(WORK ITEM):
Using the exact wording, repeat every line of the material.

(DATA EXCERPTS):
== Segment start ==
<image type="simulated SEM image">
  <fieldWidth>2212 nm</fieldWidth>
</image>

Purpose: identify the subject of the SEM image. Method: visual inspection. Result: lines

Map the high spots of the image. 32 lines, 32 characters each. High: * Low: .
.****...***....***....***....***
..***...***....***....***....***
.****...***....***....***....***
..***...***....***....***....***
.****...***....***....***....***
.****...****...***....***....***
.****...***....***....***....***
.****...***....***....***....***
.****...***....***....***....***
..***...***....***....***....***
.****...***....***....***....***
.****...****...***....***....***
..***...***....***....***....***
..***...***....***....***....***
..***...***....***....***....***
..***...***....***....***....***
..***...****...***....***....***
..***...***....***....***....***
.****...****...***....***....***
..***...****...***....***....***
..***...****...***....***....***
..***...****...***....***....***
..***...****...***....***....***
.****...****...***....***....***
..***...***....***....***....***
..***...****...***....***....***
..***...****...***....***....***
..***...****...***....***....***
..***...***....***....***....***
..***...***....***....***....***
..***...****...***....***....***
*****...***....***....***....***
== Segment end ==

(SOLUTION):
<image type="simulated SEM image">
  <fieldWidth>2212 nm</fieldWidth>
</image>

Purpose: identify the subject of the SEM image. Method: visual inspection. Result: lines

Map the high spots of the image. 32 lines, 32 characters each. High: * Low: .
.****...***....***....***....***
..***...***....***....***....***
.****...***....***....***....***
..***...***....***....***....***
.****...***....***....***....***
.****...****...***....***....***
.****...***....***....***....***
.****...***....***....***....***
.****...***....***....***....***
..***...***....***....***....***
.****...***....***....***....***
.****...****...***....***....***
..***...***....***....***....***
..***...***....***....***....***
..***...***....***....***....***
..***...***....***....***....***
..***...****...***....***....***
..***...***....***....***....***
.****...****...***....***....***
..***...****...***....***....***
..***...****...***....***....***
..***...****...***....***....***
..***...****...***....***....***
.****...****...***....***....***
..***...***....***....***....***
..***...****...***....***....***
..***...****...***....***....***
..***...****...***....***....***
..***...***....***....***....***
..***...***....***....***....***
..***...****...***....***....***
*****...***....***....***....***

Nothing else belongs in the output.